● EXERCISE
Return each record shown beneath, word for word.

#### RECORDS SUPPLIED ####
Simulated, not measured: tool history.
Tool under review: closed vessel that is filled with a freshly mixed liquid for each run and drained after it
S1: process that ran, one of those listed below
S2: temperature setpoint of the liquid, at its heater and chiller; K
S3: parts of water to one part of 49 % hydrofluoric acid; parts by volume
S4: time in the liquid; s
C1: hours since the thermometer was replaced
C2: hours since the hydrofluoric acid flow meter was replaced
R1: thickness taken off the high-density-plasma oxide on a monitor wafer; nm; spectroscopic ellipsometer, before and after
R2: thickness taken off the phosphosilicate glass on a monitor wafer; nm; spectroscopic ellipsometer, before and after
####

● TASK ANSWER
Simulated, not measured: tool history.
Tool under review: closed vessel that is filled with a freshly mixed liquid for each run and drained after it
S1: process that ran, one of those listed below
S2: temperature setpoint of the liquid, at its heater and chiller; K
S3: parts of water to one part of 49 % hydrofluoric acid; parts by volume
S4: time in the liquid; s
C1: hours since the thermometer was replaced
C2: hours since the hydrofluoric acid flow meter was replaced
R1: thickness taken off the high-density-plasma oxide on a monitor wafer; nm; spectroscopic ellipsometer, before and after
R2: thickness taken off the phosphosilicate glass on a monitor wafer; nm; spectroscopic ellipsometer, before and after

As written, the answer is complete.